● **Brief**
Word for word, set down every line of the entries below from the line with "464.8 | 60.11 |" to the line with "485.4 | 60.48 |", including both, and no other line.

Start of Dataset content

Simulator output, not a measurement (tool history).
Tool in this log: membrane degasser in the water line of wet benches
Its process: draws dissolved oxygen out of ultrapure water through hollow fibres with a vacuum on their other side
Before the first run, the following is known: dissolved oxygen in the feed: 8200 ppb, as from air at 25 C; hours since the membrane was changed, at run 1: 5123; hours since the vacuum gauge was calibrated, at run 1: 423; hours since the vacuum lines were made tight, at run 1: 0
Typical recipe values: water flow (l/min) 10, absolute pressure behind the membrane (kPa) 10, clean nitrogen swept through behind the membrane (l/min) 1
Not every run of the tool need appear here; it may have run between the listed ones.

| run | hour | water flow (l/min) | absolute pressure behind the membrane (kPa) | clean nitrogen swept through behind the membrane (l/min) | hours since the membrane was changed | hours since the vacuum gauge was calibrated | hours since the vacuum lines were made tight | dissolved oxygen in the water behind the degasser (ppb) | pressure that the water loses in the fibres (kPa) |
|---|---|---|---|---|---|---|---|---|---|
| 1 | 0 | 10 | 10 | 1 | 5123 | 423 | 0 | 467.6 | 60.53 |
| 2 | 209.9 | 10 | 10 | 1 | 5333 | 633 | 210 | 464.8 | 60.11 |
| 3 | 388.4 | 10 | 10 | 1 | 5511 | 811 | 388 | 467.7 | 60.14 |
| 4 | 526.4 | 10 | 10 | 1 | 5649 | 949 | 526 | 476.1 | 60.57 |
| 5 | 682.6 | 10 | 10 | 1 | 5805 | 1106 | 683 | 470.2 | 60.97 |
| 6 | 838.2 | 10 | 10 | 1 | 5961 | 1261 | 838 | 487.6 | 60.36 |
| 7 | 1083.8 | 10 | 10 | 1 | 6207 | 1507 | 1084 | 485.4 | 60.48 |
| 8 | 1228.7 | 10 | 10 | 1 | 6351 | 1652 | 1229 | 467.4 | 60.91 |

End of Dataset content

● **Response area**
| 2 | 209.9 | 10 | 10 | 1 | 5333 | 633 | 210 | 464.8 | 60.11 |
| 3 | 388.4 | 10 | 10 | 1 | 5511 | 811 | 388 | 467.7 | 60.14 |
| 4 | 526.4 | 10 | 10 | 1 | 5649 | 949 | 526 | 476.1 | 60.57 |
| 5 | 682.6 | 10 | 10 | 1 | 5805 | 1106 | 683 | 470.2 | 60.97 |
| 6 | 838.2 | 10 | 10 | 1 | 5961 | 1261 | 838 | 487.6 | 60.36 |
| 7 | 1083.8 | 10 | 10 | 1 | 6207 | 1507 | 1084 | 485.4 | 60.48 |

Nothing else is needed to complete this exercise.